== Provided material
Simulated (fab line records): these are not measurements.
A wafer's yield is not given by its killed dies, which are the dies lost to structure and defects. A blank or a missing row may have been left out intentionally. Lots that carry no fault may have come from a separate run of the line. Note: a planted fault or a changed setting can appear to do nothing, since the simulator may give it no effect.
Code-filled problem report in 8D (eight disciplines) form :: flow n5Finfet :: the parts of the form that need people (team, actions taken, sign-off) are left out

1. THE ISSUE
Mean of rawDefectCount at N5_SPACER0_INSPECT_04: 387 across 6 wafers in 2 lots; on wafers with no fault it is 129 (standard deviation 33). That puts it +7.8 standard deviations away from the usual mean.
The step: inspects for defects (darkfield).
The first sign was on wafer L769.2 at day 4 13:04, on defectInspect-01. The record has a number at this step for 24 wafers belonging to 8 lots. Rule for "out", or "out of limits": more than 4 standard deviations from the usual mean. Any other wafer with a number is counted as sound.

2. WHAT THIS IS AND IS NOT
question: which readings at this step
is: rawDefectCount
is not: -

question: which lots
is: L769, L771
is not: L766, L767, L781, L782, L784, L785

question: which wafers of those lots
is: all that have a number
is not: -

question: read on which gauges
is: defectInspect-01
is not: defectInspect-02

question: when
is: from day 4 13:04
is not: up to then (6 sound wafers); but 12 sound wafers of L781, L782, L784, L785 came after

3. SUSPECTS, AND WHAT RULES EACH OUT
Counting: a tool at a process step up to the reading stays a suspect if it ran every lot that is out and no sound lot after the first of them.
====

[Exercise]
Give the data again in full, keeping every line as it was.

[Answer section]
Simulated (fab line records): these are not measurements.
A wafer's yield is not given by its killed dies, which are the dies lost to structure and defects. A blank or a missing row may have been left out intentionally. Lots that carry no fault may have come from a separate run of the line. Note: a planted fault or a changed setting can appear to do nothing, since the simulator may give it no effect.
Code-filled problem report in 8D (eight disciplines) form :: flow n5Finfet :: the parts of the form that need people (team, actions taken, sign-off) are left out

1. THE ISSUE
Mean of rawDefectCount at N5_SPACER0_INSPECT_04: 387 across 6 wafers in 2 lots; on wafers with no fault it is 129 (standard deviation 33). That puts it +7.8 standard deviations away from the usual mean.
The step: inspects for defects (darkfield).
The first sign was on wafer L769.2 at day 4 13:04, on defectInspect-01. The record has a number at this step for 24 wafers belonging to 8 lots. Rule for "out", or "out of limits": more than 4 standard deviations from the usual mean. Any other wafer with a number is counted as sound.

2. WHAT THIS IS AND IS NOT
question: which readings at this step
is: rawDefectCount
is not: -

question: which lots
is: L769, L771
is not: L766, L767, L781, L782, L784, L785

question: which wafers of those lots
is: all that have a number
is not: -

question: read on which gauges
is: defectInspect-01
is not: defectInspect-02

question: when
is: from day 4 13:04
is not: up to then (6 sound wafers); but 12 sound wafers of L781, L782, L784, L785 came after

3. SUSPECTS, AND WHAT RULES EACH OUT
Counting: a tool at a process step up to the reading stays a suspect if it ran every lot that is out and no sound lot after the first of them.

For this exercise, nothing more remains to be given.